### Assigned task
The answer is a stretch of the material below, returned exactly: the line containing "R1: film removed", the line containing "At hour 33.7: chamber", and all lines between.

### Data
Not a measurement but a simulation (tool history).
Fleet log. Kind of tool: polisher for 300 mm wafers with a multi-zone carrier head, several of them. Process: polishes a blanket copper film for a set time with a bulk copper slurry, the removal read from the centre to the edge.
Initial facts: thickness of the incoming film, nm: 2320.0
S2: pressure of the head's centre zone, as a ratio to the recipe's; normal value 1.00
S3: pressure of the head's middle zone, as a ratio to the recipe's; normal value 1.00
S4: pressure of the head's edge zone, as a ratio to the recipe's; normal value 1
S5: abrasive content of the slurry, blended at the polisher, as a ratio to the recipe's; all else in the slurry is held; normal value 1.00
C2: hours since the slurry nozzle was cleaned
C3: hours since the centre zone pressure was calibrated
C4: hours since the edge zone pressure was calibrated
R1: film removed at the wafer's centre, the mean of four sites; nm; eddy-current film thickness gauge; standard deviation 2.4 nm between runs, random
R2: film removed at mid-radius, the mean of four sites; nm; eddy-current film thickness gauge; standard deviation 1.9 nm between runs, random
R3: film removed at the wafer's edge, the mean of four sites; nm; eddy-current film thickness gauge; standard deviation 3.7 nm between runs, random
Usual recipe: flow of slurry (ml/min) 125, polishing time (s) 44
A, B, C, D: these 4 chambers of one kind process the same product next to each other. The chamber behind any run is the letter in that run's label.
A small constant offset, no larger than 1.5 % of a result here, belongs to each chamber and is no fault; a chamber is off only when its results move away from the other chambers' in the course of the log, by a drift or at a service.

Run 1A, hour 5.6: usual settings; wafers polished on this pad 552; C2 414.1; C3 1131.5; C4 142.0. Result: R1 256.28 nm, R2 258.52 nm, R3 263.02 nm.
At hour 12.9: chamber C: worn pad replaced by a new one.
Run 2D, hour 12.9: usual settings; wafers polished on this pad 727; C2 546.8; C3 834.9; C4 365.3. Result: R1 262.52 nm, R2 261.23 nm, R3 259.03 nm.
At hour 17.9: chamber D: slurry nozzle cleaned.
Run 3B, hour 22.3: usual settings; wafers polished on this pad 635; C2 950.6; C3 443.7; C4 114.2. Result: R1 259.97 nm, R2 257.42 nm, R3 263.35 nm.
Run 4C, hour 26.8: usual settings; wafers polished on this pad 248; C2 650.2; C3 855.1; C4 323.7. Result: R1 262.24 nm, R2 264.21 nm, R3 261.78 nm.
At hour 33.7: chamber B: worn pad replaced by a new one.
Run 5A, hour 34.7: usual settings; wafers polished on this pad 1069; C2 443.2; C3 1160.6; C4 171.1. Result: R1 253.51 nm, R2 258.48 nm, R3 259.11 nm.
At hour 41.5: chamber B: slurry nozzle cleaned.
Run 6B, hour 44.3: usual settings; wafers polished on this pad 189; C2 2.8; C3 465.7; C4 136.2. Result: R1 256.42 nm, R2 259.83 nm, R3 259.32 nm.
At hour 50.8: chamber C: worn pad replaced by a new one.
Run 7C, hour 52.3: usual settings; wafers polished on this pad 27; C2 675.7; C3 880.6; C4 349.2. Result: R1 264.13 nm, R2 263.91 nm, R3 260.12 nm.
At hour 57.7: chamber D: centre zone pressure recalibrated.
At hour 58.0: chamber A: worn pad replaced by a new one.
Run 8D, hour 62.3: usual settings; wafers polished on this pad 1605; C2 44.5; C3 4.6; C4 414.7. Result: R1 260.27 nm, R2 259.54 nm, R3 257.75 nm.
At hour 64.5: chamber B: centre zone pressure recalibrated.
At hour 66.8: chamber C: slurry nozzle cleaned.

### Response area
R1: film removed at the wafer's centre, the mean of four sites; nm; eddy-current film thickness gauge; standard deviation 2.4 nm between runs, random
R2: film removed at mid-radius, the mean of four sites; nm; eddy-current film thickness gauge; standard deviation 1.9 nm between runs, random
R3: film removed at the wafer's edge, the mean of four sites; nm; eddy-current film thickness gauge; standard deviation 3.7 nm between runs, random
Usual recipe: flow of slurry (ml/min) 125, polishing time (s) 44
A, B, C, D: these 4 chambers of one kind process the same product next to each other. The chamber behind any run is the letter in that run's label.
A small constant offset, no larger than 1.5 % of a result here, belongs to each chamber and is no fault; a chamber is off only when its results move away from the other chambers' in the course of the log, by a drift or at a service.

Run 1A, hour 5.6: usual settings; wafers polished on this pad 552; C2 414.1; C3 1131.5; C4 142.0. Result: R1 256.28 nm, R2 258.52 nm, R3 263.02 nm.
At hour 12.9: chamber C: worn pad replaced by a new one.
Run 2D, hour 12.9: usual settings; wafers polished on this pad 727; C2 546.8; C3 834.9; C4 365.3. Result: R1 262.52 nm, R2 261.23 nm, R3 259.03 nm.
At hour 17.9: chamber D: slurry nozzle cleaned.
Run 3B, hour 22.3: usual settings; wafers polished on this pad 635; C2 950.6; C3 443.7; C4 114.2. Result: R1 259.97 nm, R2 257.42 nm, R3 263.35 nm.
Run 4C, hour 26.8: usual settings; wafers polished on this pad 248; C2 650.2; C3 855.1; C4 323.7. Result: R1 262.24 nm, R2 264.21 nm, R3 261.78 nm.
At hour 33.7: chamber B: worn pad replaced by a new one.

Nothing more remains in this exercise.